Excerpted records:
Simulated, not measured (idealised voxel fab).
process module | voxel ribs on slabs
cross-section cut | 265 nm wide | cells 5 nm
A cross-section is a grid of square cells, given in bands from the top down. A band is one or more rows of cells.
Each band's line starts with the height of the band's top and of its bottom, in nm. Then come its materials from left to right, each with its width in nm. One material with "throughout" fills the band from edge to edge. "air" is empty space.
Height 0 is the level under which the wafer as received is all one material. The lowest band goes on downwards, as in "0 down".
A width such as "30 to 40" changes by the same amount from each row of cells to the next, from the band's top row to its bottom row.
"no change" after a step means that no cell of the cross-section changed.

Work request: Output all of the data above without any alteration.

Task result:
Simulated, not measured (idealised voxel fab).
process module | voxel ribs on slabs
cross-section cut | 265 nm wide | cells 5 nm
A cross-section is a grid of square cells, given in bands from the top down. A band is one or more rows of cells.
Each band's line starts with the height of the band's top and of its bottom, in nm. Then come its materials from left to right, each with its width in nm. One material with "throughout" fills the band from edge to edge. "air" is empty space.
Height 0 is the level under which the wafer as received is all one material. The lowest band goes on downwards, as in "0 down".
A width such as "30 to 40" changes by the same amount from each row of cells to the next, from the band's top row to its bottom row.
"no change" after a step means that no cell of the cross-section changed.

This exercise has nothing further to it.